EXERCISE. Please output each line of the data exactly as it appears.

DATASET.
+ + +

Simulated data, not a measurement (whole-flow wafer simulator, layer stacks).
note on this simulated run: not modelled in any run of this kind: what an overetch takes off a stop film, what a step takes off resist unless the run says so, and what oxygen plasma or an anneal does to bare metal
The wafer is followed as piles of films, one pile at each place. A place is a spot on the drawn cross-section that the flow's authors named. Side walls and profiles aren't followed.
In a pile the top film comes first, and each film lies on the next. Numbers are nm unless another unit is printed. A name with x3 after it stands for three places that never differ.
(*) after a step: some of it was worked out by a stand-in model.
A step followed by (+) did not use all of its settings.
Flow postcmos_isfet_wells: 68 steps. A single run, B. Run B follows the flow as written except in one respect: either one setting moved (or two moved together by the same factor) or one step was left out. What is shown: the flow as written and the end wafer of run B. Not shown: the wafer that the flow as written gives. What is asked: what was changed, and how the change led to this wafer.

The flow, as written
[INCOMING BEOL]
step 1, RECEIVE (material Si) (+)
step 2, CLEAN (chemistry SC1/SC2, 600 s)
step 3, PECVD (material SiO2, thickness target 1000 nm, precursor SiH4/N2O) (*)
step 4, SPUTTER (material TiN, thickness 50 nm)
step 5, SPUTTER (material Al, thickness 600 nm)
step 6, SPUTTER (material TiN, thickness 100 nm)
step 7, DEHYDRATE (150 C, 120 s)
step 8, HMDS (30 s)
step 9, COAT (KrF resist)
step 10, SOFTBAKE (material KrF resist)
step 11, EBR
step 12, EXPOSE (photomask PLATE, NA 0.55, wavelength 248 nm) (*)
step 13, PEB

+ + +

WORKED SOLUTION.
Simulated data, not a measurement (whole-flow wafer simulator, layer stacks).
note on this simulated run: not modelled in any run of this kind: what an overetch takes off a stop film, what a step takes off resist unless the run says so, and what oxygen plasma or an anneal does to bare metal
The wafer is followed as piles of films, one pile at each place. A place is a spot on the drawn cross-section that the flow's authors named. Side walls and profiles aren't followed.
In a pile the top film comes first, and each film lies on the next. Numbers are nm unless another unit is printed. A name with x3 after it stands for three places that never differ.
(*) after a step: some of it was worked out by a stand-in model.
A step followed by (+) did not use all of its settings.
Flow postcmos_isfet_wells: 68 steps. A single run, B. Run B follows the flow as written except in one respect: either one setting moved (or two moved together by the same factor) or one step was left out. What is shown: the flow as written and the end wafer of run B. Not shown: the wafer that the flow as written gives. What is asked: what was changed, and how the change led to this wafer.

The flow, as written
[INCOMING BEOL]
step 1, RECEIVE (material Si) (+)
step 2, CLEAN (chemistry SC1/SC2, 600 s)
step 3, PECVD (material SiO2, thickness target 1000 nm, precursor SiH4/N2O) (*)
step 4, SPUTTER (material TiN, thickness 50 nm)
step 5, SPUTTER (material Al, thickness 600 nm)
step 6, SPUTTER (material TiN, thickness 100 nm)
step 7, DEHYDRATE (150 C, 120 s)
step 8, HMDS (30 s)
step 9, COAT (KrF resist)
step 10, SOFTBAKE (material KrF resist)
step 11, EBR
step 12, EXPOSE (photomask PLATE, NA 0.55, wavelength 248 nm) (*)
step 13, PEB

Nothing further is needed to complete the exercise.